— THE DATA —
__________________________________________________

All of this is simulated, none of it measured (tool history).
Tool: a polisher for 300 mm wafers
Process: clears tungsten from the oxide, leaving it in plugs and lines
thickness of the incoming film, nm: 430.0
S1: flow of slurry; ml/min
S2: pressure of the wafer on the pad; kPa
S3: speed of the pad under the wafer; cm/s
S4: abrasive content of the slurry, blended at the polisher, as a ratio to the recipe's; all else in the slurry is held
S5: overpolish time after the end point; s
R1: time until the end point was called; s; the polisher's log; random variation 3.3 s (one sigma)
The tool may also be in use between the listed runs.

__________________________________________________

With the material above as the source, restate each line word for word.

— PROBLEM SOLUTION —
All of this is simulated, none of it measured (tool history).
Tool: a polisher for 300 mm wafers
Process: clears tungsten from the oxide, leaving it in plugs and lines
thickness of the incoming film, nm: 430.0
S1: flow of slurry; ml/min
S2: pressure of the wafer on the pad; kPa
S3: speed of the pad under the wafer; cm/s
S4: abrasive content of the slurry, blended at the polisher, as a ratio to the recipe's; all else in the slurry is held
S5: overpolish time after the end point; s
R1: time until the end point was called; s; the polisher's log; random variation 3.3 s (one sigma)
The tool may also be in use between the listed runs.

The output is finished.